Work order:
What follows is a block of records; restate each one word for word.

* * * * * * *
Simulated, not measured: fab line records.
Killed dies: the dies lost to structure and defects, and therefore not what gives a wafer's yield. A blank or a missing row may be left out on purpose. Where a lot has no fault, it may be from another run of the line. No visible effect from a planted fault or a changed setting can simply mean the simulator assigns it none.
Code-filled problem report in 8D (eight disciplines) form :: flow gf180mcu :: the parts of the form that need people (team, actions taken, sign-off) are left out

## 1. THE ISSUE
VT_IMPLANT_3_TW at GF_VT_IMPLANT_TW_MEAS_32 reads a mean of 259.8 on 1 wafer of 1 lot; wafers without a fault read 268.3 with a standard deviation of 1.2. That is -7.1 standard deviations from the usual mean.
* * * * * * *

Answer area:
Simulated, not measured: fab line records.
Killed dies: the dies lost to structure and defects, and therefore not what gives a wafer's yield. A blank or a missing row may be left out on purpose. Where a lot has no fault, it may be from another run of the line. No visible effect from a planted fault or a changed setting can simply mean the simulator assigns it none.
Code-filled problem report in 8D (eight disciplines) form :: flow gf180mcu :: the parts of the form that need people (team, actions taken, sign-off) are left out

## 1. THE ISSUE
VT_IMPLANT_3_TW at GF_VT_IMPLANT_TW_MEAS_32 reads a mean of 259.8 on 1 wafer of 1 lot; wafers without a fault read 268.3 with a standard deviation of 1.2. That is -7.1 standard deviations from the usual mean.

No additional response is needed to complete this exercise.